[[ INFORMATION SUPPLIED open ]]

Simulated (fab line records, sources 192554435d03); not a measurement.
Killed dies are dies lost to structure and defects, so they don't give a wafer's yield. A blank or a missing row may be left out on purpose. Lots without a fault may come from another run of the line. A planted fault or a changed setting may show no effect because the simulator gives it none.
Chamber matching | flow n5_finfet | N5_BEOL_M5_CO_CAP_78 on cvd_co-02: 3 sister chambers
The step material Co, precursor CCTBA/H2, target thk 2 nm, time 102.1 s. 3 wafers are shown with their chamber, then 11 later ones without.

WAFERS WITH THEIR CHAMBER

[[ INFORMATION SUPPLIED closed ]]

**ACTION ITEM:** Your reply must be the entries above, returned word for word.

**EXPECTED ANSWER:**
Simulated (fab line records, sources 192554435d03); not a measurement.
Killed dies are dies lost to structure and defects, so they don't give a wafer's yield. A blank or a missing row may be left out on purpose. Lots without a fault may come from another run of the line. A planted fault or a changed setting may show no effect because the simulator gives it none.
Chamber matching | flow n5_finfet | N5_BEOL_M5_CO_CAP_78 on cvd_co-02: 3 sister chambers
The step material Co, precursor CCTBA/H2, target thk 2 nm, time 102.1 s. 3 wafers are shown with their chamber, then 11 later ones without.

WAFERS WITH THEIR CHAMBER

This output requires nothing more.